Work task: Send back the entries below exactly as they appear.

=== Section Start ===

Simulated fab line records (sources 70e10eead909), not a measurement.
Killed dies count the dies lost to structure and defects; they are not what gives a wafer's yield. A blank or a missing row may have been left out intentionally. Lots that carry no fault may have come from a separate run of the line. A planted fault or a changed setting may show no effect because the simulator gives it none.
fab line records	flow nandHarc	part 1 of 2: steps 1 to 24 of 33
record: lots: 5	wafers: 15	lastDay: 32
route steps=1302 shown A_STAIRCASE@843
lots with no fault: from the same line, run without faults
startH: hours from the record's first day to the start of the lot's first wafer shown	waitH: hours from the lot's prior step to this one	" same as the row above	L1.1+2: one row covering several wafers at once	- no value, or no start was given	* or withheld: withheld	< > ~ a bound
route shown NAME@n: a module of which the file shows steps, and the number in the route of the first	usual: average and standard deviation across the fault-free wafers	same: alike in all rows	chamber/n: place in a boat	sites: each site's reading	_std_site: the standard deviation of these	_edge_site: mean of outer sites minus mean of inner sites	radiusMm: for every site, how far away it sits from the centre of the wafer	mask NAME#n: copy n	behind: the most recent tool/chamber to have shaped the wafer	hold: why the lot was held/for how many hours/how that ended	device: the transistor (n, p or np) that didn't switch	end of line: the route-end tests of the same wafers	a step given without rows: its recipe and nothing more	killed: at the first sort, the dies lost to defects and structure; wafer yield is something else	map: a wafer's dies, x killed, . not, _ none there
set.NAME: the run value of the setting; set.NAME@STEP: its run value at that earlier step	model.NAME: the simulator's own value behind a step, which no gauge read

=== Section End ===

Problem solution:
Simulated fab line records (sources 70e10eead909), not a measurement.
Killed dies count the dies lost to structure and defects; they are not what gives a wafer's yield. A blank or a missing row may have been left out intentionally. Lots that carry no fault may have come from a separate run of the line. A planted fault or a changed setting may show no effect because the simulator gives it none.
fab line records	flow nandHarc	part 1 of 2: steps 1 to 24 of 33
record: lots: 5	wafers: 15	lastDay: 32
route steps=1302 shown A_STAIRCASE@843
lots with no fault: from the same line, run without faults
startH: hours from the record's first day to the start of the lot's first wafer shown	waitH: hours from the lot's prior step to this one	" same as the row above	L1.1+2: one row covering several wafers at once	- no value, or no start was given	* or withheld: withheld	< > ~ a bound
route shown NAME@n: a module of which the file shows steps, and the number in the route of the first	usual: average and standard deviation across the fault-free wafers	same: alike in all rows	chamber/n: place in a boat	sites: each site's reading	_std_site: the standard deviation of these	_edge_site: mean of outer sites minus mean of inner sites	radiusMm: for every site, how far away it sits from the centre of the wafer	mask NAME#n: copy n	behind: the most recent tool/chamber to have shaped the wafer	hold: why the lot was held/for how many hours/how that ended	device: the transistor (n, p or np) that didn't switch	end of line: the route-end tests of the same wafers	a step given without rows: its recipe and nothing more	killed: at the first sort, the dies lost to defects and structure; wafer yield is something else	map: a wafer's dies, x killed, . not, _ none there
set.NAME: the run value of the setting; set.NAME@STEP: its run value at that earlier step	model.NAME: the simulator's own value behind a step, which no gauge read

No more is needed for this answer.